## TASK ITEM
Using the material below, print the line that contains "Process: pattern etch", the line that contains "R1: mean etch", and every line in between, exactly and nothing else.

* * * * * * * * *
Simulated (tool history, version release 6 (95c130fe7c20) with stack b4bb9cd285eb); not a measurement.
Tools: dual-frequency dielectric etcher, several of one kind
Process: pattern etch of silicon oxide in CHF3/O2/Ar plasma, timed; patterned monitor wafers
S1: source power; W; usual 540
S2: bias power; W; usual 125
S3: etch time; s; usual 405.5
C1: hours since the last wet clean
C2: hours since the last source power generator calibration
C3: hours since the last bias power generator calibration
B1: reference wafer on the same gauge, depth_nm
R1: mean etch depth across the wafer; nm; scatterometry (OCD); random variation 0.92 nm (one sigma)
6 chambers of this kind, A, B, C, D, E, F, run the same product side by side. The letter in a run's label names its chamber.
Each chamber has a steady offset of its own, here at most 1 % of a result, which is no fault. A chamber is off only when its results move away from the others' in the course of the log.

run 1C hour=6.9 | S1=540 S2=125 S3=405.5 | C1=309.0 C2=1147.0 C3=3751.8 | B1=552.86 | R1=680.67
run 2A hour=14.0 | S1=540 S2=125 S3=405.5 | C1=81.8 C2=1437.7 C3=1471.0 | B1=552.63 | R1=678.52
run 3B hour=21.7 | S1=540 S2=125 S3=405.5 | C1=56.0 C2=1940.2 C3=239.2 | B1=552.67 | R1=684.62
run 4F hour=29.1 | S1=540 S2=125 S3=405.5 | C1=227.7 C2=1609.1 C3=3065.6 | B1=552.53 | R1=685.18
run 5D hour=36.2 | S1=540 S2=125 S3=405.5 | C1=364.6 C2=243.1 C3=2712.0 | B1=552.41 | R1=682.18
* * * * * * * * *

## ANSWER AREA
Process: pattern etch of silicon oxide in CHF3/O2/Ar plasma, timed; patterned monitor wafers
S1: source power; W; usual 540
S2: bias power; W; usual 125
S3: etch time; s; usual 405.5
C1: hours since the last wet clean
C2: hours since the last source power generator calibration
C3: hours since the last bias power generator calibration
B1: reference wafer on the same gauge, depth_nm
R1: mean etch depth across the wafer; nm; scatterometry (OCD); random variation 0.92 nm (one sigma)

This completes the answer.